| TASK ITEM |
In the entries below, find the line with "L076.6 | rie_diel-03, 1" and the line with "L080.2 | rie_diel-03, 2". Reproduce those two lines and every line between them exactly, and nothing more.

== Segment start ==
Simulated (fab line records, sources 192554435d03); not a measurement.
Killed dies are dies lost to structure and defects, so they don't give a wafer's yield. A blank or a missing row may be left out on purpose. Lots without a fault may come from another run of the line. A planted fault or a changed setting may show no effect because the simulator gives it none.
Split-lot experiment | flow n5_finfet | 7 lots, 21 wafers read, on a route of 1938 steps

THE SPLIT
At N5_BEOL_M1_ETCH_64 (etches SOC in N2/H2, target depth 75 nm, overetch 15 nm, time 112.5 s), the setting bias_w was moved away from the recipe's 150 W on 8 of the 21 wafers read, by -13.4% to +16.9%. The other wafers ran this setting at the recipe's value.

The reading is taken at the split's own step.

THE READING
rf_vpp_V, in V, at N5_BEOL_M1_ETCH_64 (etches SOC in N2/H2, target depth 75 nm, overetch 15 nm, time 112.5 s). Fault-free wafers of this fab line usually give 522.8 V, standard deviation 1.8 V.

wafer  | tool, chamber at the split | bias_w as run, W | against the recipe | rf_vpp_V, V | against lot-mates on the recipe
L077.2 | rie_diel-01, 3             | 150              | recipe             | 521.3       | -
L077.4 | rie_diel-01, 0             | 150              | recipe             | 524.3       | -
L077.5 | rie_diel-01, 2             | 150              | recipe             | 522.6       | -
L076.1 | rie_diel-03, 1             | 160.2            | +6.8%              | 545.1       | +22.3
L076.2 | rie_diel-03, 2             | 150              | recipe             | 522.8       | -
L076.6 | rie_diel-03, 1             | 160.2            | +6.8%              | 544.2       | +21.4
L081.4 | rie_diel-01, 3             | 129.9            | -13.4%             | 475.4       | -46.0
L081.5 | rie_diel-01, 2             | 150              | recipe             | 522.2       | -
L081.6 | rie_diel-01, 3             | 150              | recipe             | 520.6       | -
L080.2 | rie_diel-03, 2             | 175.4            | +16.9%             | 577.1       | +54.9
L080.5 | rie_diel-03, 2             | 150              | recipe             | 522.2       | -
== Segment end ==

| WORKED SOLUTION |
L076.6 | rie_diel-03, 1             | 160.2            | +6.8%              | 544.2       | +21.4
L081.4 | rie_diel-01, 3             | 129.9            | -13.4%             | 475.4       | -46.0
L081.5 | rie_diel-01, 2             | 150              | recipe             | 522.2       | -
L081.6 | rie_diel-01, 3             | 150              | recipe             | 520.6       | -
L080.2 | rie_diel-03, 2             | 175.4            | +16.9%             | 577.1       | +54.9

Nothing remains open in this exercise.